⁂
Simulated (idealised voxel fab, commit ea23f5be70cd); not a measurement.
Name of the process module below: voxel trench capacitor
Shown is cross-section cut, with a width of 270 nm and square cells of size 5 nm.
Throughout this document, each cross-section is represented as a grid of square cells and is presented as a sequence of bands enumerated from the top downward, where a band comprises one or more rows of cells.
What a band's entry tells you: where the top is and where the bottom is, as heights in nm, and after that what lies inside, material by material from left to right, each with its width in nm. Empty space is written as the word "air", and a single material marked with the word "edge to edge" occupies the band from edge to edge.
⁂

• _Activity_:
Make an exact copy of every entry.

• _Problem solution_:
Simulated (idealised voxel fab, commit ea23f5be70cd); not a measurement.
Name of the process module below: voxel trench capacitor
Shown is cross-section cut, with a width of 270 nm and square cells of size 5 nm.
Throughout this document, each cross-section is represented as a grid of square cells and is presented as a sequence of bands enumerated from the top downward, where a band comprises one or more rows of cells.
What a band's entry tells you: where the top is and where the bottom is, as heights in nm, and after that what lies inside, material by material from left to right, each with its width in nm. Empty space is written as the word "air", and a single material marked with the word "edge to edge" occupies the band from edge to edge.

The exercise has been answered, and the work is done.